Information shown:
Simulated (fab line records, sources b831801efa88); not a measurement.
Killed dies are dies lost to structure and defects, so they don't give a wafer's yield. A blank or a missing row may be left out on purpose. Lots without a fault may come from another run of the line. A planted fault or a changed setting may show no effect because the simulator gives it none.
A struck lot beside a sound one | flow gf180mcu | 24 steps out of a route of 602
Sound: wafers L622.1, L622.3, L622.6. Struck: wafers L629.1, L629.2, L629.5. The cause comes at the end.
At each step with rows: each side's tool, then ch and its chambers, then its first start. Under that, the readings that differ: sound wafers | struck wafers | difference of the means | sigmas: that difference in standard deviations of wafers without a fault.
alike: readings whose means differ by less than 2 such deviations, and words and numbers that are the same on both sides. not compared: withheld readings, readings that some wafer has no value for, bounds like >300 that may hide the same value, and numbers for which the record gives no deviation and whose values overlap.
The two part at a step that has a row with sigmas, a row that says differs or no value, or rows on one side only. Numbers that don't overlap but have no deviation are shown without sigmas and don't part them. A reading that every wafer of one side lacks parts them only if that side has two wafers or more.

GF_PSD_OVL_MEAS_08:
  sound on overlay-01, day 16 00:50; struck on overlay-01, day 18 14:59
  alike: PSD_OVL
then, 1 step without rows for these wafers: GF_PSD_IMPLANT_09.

Work instruction:
After reading the lines above, reproduce them all exactly.

Response area:
Simulated (fab line records, sources b831801efa88); not a measurement.
Killed dies are dies lost to structure and defects, so they don't give a wafer's yield. A blank or a missing row may be left out on purpose. Lots without a fault may come from another run of the line. A planted fault or a changed setting may show no effect because the simulator gives it none.
A struck lot beside a sound one | flow gf180mcu | 24 steps out of a route of 602
Sound: wafers L622.1, L622.3, L622.6. Struck: wafers L629.1, L629.2, L629.5. The cause comes at the end.
At each step with rows: each side's tool, then ch and its chambers, then its first start. Under that, the readings that differ: sound wafers | struck wafers | difference of the means | sigmas: that difference in standard deviations of wafers without a fault.
alike: readings whose means differ by less than 2 such deviations, and words and numbers that are the same on both sides. not compared: withheld readings, readings that some wafer has no value for, bounds like >300 that may hide the same value, and numbers for which the record gives no deviation and whose values overlap.
The two part at a step that has a row with sigmas, a row that says differs or no value, or rows on one side only. Numbers that don't overlap but have no deviation are shown without sigmas and don't part them. A reading that every wafer of one side lacks parts them only if that side has two wafers or more.

GF_PSD_OVL_MEAS_08:
  sound on overlay-01, day 16 00:50; struck on overlay-01, day 18 14:59
  alike: PSD_OVL
then, 1 step without rows for these wafers: GF_PSD_IMPLANT_09.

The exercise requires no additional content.